Restate the entries below verbatim.

***

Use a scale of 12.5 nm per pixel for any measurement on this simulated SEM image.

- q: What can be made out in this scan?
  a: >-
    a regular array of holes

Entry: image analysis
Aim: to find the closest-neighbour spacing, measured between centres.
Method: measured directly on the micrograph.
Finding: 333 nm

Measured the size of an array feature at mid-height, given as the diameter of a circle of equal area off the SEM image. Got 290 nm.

***

Task output:
Use a scale of 12.5 nm per pixel for any measurement on this simulated SEM image.

- q: What can be made out in this scan?
  a: >-
    a regular array of holes

Entry: image analysis
Aim: to find the closest-neighbour spacing, measured between centres.
Method: measured directly on the micrograph.
Finding: 333 nm

Measured the size of an array feature at mid-height, given as the diameter of a circle of equal area off the SEM image. Got 290 nm.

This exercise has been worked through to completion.